EXERCISE: The entries need to be copied exactly.

□ □ □ □

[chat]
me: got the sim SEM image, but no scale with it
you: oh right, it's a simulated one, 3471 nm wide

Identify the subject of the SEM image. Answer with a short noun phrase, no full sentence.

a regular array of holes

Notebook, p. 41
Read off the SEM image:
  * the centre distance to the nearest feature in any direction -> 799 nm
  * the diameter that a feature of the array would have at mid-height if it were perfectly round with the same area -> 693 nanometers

□ □ □ □

EXERCISE RESPONSE:
[chat]
me: got the sim SEM image, but no scale with it
you: oh right, it's a simulated one, 3471 nm wide

Identify the subject of the SEM image. Answer with a short noun phrase, no full sentence.

a regular array of holes

Notebook, p. 41
Read off the SEM image:
  * the centre distance to the nearest feature in any direction -> 799 nm
  * the diameter that a feature of the array would have at mid-height if it were perfectly round with the same area -> 693 nanometers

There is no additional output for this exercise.